WORK INSTRUCTION:
Make an exact copy of the lines starting at the top of the listing below and ending at the line that contains "S4: pressure of", inclusive.

DATA FOR ANALYSIS:
________

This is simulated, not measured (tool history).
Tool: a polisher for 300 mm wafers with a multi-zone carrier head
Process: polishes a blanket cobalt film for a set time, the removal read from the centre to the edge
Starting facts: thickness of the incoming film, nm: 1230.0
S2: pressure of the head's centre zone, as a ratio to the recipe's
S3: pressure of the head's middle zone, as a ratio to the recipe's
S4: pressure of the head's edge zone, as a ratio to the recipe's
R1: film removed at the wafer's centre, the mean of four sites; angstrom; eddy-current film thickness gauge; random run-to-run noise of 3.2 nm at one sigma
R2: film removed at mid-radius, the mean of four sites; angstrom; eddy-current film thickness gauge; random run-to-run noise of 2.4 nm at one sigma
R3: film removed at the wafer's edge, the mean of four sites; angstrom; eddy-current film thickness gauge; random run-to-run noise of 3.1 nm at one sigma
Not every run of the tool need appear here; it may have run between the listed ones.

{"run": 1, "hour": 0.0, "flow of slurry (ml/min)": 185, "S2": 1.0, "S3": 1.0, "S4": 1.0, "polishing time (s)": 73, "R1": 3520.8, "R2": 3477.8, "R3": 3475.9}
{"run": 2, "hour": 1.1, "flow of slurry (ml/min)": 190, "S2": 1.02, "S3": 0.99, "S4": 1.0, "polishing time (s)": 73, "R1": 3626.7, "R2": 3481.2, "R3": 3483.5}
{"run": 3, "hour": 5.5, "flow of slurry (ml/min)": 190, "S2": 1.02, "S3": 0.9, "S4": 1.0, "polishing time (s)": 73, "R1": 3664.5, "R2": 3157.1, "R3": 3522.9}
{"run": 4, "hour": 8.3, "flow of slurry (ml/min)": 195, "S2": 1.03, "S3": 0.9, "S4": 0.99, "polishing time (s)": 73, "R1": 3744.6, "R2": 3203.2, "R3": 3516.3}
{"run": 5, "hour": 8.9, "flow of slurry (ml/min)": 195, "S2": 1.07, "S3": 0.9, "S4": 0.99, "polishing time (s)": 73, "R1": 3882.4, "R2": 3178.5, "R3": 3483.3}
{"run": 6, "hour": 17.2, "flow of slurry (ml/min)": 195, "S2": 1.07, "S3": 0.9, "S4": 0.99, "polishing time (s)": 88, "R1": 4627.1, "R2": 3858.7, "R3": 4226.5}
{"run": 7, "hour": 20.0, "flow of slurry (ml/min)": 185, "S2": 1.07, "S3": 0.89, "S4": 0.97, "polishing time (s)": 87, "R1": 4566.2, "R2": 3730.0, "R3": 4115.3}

________

REPLY:
This is simulated, not measured (tool history).
Tool: a polisher for 300 mm wafers with a multi-zone carrier head
Process: polishes a blanket cobalt film for a set time, the removal read from the centre to the edge
Starting facts: thickness of the incoming film, nm: 1230.0
S2: pressure of the head's centre zone, as a ratio to the recipe's
S3: pressure of the head's middle zone, as a ratio to the recipe's
S4: pressure of the head's edge zone, as a ratio to the recipe's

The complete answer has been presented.